Word for word, please restate the lines from the beginning of the data through the line in which "L426 | rtpAnneal-01" appears.

········
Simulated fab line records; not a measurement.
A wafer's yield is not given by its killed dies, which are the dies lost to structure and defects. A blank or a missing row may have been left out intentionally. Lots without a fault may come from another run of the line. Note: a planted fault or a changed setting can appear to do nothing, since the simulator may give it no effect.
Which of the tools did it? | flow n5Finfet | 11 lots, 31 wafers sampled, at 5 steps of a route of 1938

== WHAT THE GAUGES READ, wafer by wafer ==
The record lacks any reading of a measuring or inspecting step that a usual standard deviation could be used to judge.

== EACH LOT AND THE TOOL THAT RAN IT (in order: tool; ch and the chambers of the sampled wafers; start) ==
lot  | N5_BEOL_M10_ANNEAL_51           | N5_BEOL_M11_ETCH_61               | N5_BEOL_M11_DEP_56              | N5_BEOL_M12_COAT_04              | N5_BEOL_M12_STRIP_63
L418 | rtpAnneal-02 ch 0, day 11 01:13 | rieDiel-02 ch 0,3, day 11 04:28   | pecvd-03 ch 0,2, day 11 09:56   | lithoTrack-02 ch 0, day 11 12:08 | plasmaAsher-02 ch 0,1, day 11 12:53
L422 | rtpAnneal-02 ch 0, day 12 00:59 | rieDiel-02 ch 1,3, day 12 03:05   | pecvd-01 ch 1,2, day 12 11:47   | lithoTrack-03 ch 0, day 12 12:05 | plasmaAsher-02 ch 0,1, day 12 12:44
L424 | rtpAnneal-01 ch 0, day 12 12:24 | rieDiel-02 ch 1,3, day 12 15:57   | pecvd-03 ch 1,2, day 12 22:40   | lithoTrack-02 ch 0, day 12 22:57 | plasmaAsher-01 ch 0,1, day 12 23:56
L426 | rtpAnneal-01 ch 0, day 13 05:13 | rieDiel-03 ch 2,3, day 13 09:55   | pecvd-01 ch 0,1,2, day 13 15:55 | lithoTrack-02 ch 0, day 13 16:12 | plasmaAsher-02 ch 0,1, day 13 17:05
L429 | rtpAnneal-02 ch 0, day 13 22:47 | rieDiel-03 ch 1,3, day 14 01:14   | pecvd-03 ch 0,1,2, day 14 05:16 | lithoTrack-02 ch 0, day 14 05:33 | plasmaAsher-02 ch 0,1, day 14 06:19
········

WRITTEN SOLUTION —
Simulated fab line records; not a measurement.
A wafer's yield is not given by its killed dies, which are the dies lost to structure and defects. A blank or a missing row may have been left out intentionally. Lots without a fault may come from another run of the line. Note: a planted fault or a changed setting can appear to do nothing, since the simulator may give it no effect.
Which of the tools did it? | flow n5Finfet | 11 lots, 31 wafers sampled, at 5 steps of a route of 1938

== WHAT THE GAUGES READ, wafer by wafer ==
The record lacks any reading of a measuring or inspecting step that a usual standard deviation could be used to judge.

== EACH LOT AND THE TOOL THAT RAN IT (in order: tool; ch and the chambers of the sampled wafers; start) ==
lot  | N5_BEOL_M10_ANNEAL_51           | N5_BEOL_M11_ETCH_61               | N5_BEOL_M11_DEP_56              | N5_BEOL_M12_COAT_04              | N5_BEOL_M12_STRIP_63
L418 | rtpAnneal-02 ch 0, day 11 01:13 | rieDiel-02 ch 0,3, day 11 04:28   | pecvd-03 ch 0,2, day 11 09:56   | lithoTrack-02 ch 0, day 11 12:08 | plasmaAsher-02 ch 0,1, day 11 12:53
L422 | rtpAnneal-02 ch 0, day 12 00:59 | rieDiel-02 ch 1,3, day 12 03:05   | pecvd-01 ch 1,2, day 12 11:47   | lithoTrack-03 ch 0, day 12 12:05 | plasmaAsher-02 ch 0,1, day 12 12:44
L424 | rtpAnneal-01 ch 0, day 12 12:24 | rieDiel-02 ch 1,3, day 12 15:57   | pecvd-03 ch 1,2, day 12 22:40   | lithoTrack-02 ch 0, day 12 22:57 | plasmaAsher-01 ch 0,1, day 12 23:56
L426 | rtpAnneal-01 ch 0, day 13 05:13 | rieDiel-03 ch 2,3, day 13 09:55   | pecvd-01 ch 0,1,2, day 13 15:55 | lithoTrack-02 ch 0, day 13 16:12 | plasmaAsher-02 ch 0,1, day 13 17:05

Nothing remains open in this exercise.